>>>

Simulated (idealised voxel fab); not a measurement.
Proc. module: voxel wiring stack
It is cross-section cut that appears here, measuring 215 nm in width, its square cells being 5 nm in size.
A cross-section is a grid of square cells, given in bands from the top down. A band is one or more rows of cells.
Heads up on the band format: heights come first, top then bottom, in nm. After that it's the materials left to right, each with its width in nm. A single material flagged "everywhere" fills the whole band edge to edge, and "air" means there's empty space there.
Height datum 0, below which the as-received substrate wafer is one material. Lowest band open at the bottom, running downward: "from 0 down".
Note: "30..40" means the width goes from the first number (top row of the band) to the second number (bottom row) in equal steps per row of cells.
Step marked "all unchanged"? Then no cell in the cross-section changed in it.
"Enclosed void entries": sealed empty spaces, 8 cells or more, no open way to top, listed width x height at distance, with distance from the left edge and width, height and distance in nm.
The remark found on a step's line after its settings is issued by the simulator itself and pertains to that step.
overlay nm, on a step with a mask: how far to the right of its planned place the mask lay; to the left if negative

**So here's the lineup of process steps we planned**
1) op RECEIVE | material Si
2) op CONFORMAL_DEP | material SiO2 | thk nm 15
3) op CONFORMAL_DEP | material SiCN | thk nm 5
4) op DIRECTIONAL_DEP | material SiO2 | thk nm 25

<<<

Task item
Each record must be repeated exactly as it is.

Response
Simulated (idealised voxel fab); not a measurement.
Proc. module: voxel wiring stack
It is cross-section cut that appears here, measuring 215 nm in width, its square cells being 5 nm in size.
A cross-section is a grid of square cells, given in bands from the top down. A band is one or more rows of cells.
Heads up on the band format: heights come first, top then bottom, in nm. After that it's the materials left to right, each with its width in nm. A single material flagged "everywhere" fills the whole band edge to edge, and "air" means there's empty space there.
Height datum 0, below which the as-received substrate wafer is one material. Lowest band open at the bottom, running downward: "from 0 down".
Note: "30..40" means the width goes from the first number (top row of the band) to the second number (bottom row) in equal steps per row of cells.
Step marked "all unchanged"? Then no cell in the cross-section changed in it.
"Enclosed void entries": sealed empty spaces, 8 cells or more, no open way to top, listed width x height at distance, with distance from the left edge and width, height and distance in nm.
The remark found on a step's line after its settings is issued by the simulator itself and pertains to that step.
overlay nm, on a step with a mask: how far to the right of its planned place the mask lay; to the left if negative

**So here's the lineup of process steps we planned**
1) op RECEIVE | material Si
2) op CONFORMAL_DEP | material SiO2 | thk nm 15
3) op CONFORMAL_DEP | material SiCN | thk nm 5
4) op DIRECTIONAL_DEP | material SiO2 | thk nm 25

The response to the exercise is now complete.